[Extracted records — start]
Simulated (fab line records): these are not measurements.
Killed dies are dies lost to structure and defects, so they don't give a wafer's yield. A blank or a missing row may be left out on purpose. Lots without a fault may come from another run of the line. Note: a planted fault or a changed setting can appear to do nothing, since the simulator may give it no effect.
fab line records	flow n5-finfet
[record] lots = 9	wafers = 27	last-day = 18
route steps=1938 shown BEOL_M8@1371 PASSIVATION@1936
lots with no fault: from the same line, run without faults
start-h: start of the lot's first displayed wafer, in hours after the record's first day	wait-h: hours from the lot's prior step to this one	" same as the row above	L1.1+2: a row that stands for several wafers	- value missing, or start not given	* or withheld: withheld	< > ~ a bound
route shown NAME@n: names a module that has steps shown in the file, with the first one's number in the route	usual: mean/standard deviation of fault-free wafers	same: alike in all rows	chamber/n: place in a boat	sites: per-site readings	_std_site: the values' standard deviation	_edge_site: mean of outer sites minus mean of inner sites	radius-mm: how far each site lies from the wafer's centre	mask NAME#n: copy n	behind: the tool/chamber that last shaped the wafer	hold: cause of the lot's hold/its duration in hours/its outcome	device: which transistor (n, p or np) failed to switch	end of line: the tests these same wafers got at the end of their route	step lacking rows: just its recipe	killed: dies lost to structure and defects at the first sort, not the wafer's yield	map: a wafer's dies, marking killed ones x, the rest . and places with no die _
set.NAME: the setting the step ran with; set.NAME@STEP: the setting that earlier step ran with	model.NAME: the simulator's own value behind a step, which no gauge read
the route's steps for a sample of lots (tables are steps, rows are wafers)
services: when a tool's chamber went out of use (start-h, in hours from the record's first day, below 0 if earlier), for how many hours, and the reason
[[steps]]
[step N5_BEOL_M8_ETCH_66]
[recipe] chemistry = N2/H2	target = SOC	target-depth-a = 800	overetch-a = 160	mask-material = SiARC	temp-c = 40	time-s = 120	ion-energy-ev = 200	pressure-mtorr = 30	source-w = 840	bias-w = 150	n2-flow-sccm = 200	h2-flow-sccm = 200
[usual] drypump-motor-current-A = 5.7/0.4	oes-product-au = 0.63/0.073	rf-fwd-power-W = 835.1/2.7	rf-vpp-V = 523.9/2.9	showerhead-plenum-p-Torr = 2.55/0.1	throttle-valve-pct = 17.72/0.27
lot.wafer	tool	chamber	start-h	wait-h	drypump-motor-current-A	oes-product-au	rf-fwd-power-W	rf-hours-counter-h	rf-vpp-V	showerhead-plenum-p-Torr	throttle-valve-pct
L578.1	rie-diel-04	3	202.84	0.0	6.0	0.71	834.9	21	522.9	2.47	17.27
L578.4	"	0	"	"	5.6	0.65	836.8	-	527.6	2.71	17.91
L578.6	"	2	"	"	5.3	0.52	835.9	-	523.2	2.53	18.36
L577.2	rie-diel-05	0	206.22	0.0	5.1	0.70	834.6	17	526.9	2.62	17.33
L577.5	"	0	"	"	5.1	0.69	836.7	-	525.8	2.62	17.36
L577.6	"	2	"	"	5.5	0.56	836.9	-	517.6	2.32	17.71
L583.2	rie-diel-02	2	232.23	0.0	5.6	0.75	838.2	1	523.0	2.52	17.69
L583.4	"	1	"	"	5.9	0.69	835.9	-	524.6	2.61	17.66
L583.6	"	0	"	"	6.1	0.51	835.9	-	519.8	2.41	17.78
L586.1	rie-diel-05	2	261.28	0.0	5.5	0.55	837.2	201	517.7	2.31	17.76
[Extracted records — finish]

--- Work request ---
Please give back exactly the lines of this listing beginning at the line with "route steps=1938 shown" and ending with the line with "the route's steps", both included, and nothing else.

--- Solution ---
route steps=1938 shown BEOL_M8@1371 PASSIVATION@1936
lots with no fault: from the same line, run without faults
start-h: start of the lot's first displayed wafer, in hours after the record's first day	wait-h: hours from the lot's prior step to this one	" same as the row above	L1.1+2: a row that stands for several wafers	- value missing, or start not given	* or withheld: withheld	< > ~ a bound
route shown NAME@n: names a module that has steps shown in the file, with the first one's number in the route	usual: mean/standard deviation of fault-free wafers	same: alike in all rows	chamber/n: place in a boat	sites: per-site readings	_std_site: the values' standard deviation	_edge_site: mean of outer sites minus mean of inner sites	radius-mm: how far each site lies from the wafer's centre	mask NAME#n: copy n	behind: the tool/chamber that last shaped the wafer	hold: cause of the lot's hold/its duration in hours/its outcome	device: which transistor (n, p or np) failed to switch	end of line: the tests these same wafers got at the end of their route	step lacking rows: just its recipe	killed: dies lost to structure and defects at the first sort, not the wafer's yield	map: a wafer's dies, marking killed ones x, the rest . and places with no die _
set.NAME: the setting the step ran with; set.NAME@STEP: the setting that earlier step ran with	model.NAME: the simulator's own value behind a step, which no gauge read
the route's steps for a sample of lots (tables are steps, rows are wafers)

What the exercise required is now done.